*-*-*

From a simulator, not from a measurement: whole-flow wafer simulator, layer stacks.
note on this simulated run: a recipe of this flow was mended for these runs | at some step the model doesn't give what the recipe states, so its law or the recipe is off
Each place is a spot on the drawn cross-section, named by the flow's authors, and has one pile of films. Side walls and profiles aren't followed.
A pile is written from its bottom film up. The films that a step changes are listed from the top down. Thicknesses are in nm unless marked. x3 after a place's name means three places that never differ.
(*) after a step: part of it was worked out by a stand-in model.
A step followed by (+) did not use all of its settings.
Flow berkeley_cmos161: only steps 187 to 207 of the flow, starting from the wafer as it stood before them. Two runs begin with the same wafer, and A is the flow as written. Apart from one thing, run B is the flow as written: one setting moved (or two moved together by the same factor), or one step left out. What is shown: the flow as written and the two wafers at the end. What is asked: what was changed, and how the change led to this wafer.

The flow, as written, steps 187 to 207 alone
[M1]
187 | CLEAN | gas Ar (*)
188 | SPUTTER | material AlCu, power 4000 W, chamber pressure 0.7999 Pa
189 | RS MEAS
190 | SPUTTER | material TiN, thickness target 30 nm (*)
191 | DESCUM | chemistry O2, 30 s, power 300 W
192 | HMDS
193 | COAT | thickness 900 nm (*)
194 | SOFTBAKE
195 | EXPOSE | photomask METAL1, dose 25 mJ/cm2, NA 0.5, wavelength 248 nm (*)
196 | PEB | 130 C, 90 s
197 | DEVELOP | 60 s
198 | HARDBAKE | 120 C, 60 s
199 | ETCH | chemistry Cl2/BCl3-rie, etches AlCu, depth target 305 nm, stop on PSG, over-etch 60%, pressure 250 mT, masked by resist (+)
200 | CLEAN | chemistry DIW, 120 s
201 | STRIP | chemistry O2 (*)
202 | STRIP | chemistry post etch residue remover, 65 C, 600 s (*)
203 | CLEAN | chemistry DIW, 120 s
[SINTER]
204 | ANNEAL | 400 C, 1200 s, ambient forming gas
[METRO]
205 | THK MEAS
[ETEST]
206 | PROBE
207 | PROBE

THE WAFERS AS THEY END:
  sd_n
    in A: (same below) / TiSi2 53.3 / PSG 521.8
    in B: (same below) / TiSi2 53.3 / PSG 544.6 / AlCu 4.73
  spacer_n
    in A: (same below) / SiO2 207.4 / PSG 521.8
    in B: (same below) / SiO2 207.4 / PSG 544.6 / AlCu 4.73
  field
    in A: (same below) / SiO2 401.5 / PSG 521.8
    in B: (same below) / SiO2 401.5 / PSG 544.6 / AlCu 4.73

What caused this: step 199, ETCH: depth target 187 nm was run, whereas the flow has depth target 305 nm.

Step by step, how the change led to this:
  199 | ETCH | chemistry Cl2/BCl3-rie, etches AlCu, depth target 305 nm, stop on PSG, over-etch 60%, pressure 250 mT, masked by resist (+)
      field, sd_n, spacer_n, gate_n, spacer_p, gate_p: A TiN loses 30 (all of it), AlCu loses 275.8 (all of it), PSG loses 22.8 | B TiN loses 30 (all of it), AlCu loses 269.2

*-*-*

REQUIRED ACTION — Your task is to retype the entries verbatim, starting with the line that holds "note on this" and stopping after the line that holds "in B: (same below) / SiO2 401.5".

RESPONSE BOX —
note on this simulated run: a recipe of this flow was mended for these runs | at some step the model doesn't give what the recipe states, so its law or the recipe is off
Each place is a spot on the drawn cross-section, named by the flow's authors, and has one pile of films. Side walls and profiles aren't followed.
A pile is written from its bottom film up. The films that a step changes are listed from the top down. Thicknesses are in nm unless marked. x3 after a place's name means three places that never differ.
(*) after a step: part of it was worked out by a stand-in model.
A step followed by (+) did not use all of its settings.
Flow berkeley_cmos161: only steps 187 to 207 of the flow, starting from the wafer as it stood before them. Two runs begin with the same wafer, and A is the flow as written. Apart from one thing, run B is the flow as written: one setting moved (or two moved together by the same factor), or one step left out. What is shown: the flow as written and the two wafers at the end. What is asked: what was changed, and how the change led to this wafer.

The flow, as written, steps 187 to 207 alone
[M1]
187 | CLEAN | gas Ar (*)
188 | SPUTTER | material AlCu, power 4000 W, chamber pressure 0.7999 Pa
189 | RS MEAS
190 | SPUTTER | material TiN, thickness target 30 nm (*)
191 | DESCUM | chemistry O2, 30 s, power 300 W
192 | HMDS
193 | COAT | thickness 900 nm (*)
194 | SOFTBAKE
195 | EXPOSE | photomask METAL1, dose 25 mJ/cm2, NA 0.5, wavelength 248 nm (*)
196 | PEB | 130 C, 90 s
197 | DEVELOP | 60 s
198 | HARDBAKE | 120 C, 60 s
199 | ETCH | chemistry Cl2/BCl3-rie, etches AlCu, depth target 305 nm, stop on PSG, over-etch 60%, pressure 250 mT, masked by resist (+)
200 | CLEAN | chemistry DIW, 120 s
201 | STRIP | chemistry O2 (*)
202 | STRIP | chemistry post etch residue remover, 65 C, 600 s (*)
203 | CLEAN | chemistry DIW, 120 s
[SINTER]
204 | ANNEAL | 400 C, 1200 s, ambient forming gas
[METRO]
205 | THK MEAS
[ETEST]
206 | PROBE
207 | PROBE

THE WAFERS AS THEY END:
  sd_n
    in A: (same below) / TiSi2 53.3 / PSG 521.8
    in B: (same below) / TiSi2 53.3 / PSG 544.6 / AlCu 4.73
  spacer_n
    in A: (same below) / SiO2 207.4 / PSG 521.8
    in B: (same below) / SiO2 207.4 / PSG 544.6 / AlCu 4.73
  field
    in A: (same below) / SiO2 401.5 / PSG 521.8
    in B: (same below) / SiO2 401.5 / PSG 544.6 / AlCu 4.73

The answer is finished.